- _Record excerpts_:
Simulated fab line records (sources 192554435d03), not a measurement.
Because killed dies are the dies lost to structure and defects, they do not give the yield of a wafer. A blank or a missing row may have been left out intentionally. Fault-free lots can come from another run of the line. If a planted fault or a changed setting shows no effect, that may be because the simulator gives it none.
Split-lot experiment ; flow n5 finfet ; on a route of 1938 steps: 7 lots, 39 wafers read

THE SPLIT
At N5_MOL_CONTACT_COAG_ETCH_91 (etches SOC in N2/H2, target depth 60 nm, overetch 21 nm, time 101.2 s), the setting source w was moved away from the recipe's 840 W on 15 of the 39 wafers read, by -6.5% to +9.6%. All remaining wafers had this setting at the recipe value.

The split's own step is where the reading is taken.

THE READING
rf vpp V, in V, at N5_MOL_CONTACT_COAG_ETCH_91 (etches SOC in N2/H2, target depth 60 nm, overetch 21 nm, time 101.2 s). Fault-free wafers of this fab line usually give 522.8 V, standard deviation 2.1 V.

- _Work request_: Give back the entire listing exactly as it was written.

- _Answer box_:
Simulated fab line records (sources 192554435d03), not a measurement.
Because killed dies are the dies lost to structure and defects, they do not give the yield of a wafer. A blank or a missing row may have been left out intentionally. Fault-free lots can come from another run of the line. If a planted fault or a changed setting shows no effect, that may be because the simulator gives it none.
Split-lot experiment ; flow n5 finfet ; on a route of 1938 steps: 7 lots, 39 wafers read

THE SPLIT
At N5_MOL_CONTACT_COAG_ETCH_91 (etches SOC in N2/H2, target depth 60 nm, overetch 21 nm, time 101.2 s), the setting source w was moved away from the recipe's 840 W on 15 of the 39 wafers read, by -6.5% to +9.6%. All remaining wafers had this setting at the recipe value.

The split's own step is where the reading is taken.

THE READING
rf vpp V, in V, at N5_MOL_CONTACT_COAG_ETCH_91 (etches SOC in N2/H2, target depth 60 nm, overetch 21 nm, time 101.2 s). Fault-free wafers of this fab line usually give 522.8 V, standard deviation 2.1 V.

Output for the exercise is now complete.